§ **Task item**:
Please print each entry below exactly as it reads.

§ **Study material**:
━━━━━━━━━━

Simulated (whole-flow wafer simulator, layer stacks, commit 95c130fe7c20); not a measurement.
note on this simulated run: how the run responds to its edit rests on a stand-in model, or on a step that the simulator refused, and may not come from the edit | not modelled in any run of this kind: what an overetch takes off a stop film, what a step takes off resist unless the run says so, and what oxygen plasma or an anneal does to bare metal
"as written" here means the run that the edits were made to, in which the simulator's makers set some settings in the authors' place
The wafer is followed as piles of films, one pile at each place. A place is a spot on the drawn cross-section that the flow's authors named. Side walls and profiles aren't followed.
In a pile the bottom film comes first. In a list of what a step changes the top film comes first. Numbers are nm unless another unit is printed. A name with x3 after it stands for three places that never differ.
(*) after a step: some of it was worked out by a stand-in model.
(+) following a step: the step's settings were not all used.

━━━━━━━━━━

§ **Task answer**:
Simulated (whole-flow wafer simulator, layer stacks, commit 95c130fe7c20); not a measurement.
note on this simulated run: how the run responds to its edit rests on a stand-in model, or on a step that the simulator refused, and may not come from the edit | not modelled in any run of this kind: what an overetch takes off a stop film, what a step takes off resist unless the run says so, and what oxygen plasma or an anneal does to bare metal
"as written" here means the run that the edits were made to, in which the simulator's makers set some settings in the authors' place
The wafer is followed as piles of films, one pile at each place. A place is a spot on the drawn cross-section that the flow's authors named. Side walls and profiles aren't followed.
In a pile the bottom film comes first. In a list of what a step changes the top film comes first. Numbers are nm unless another unit is printed. A name with x3 after it stands for three places that never differ.
(*) after a step: some of it was worked out by a stand-in model.
(+) following a step: the step's settings were not all used.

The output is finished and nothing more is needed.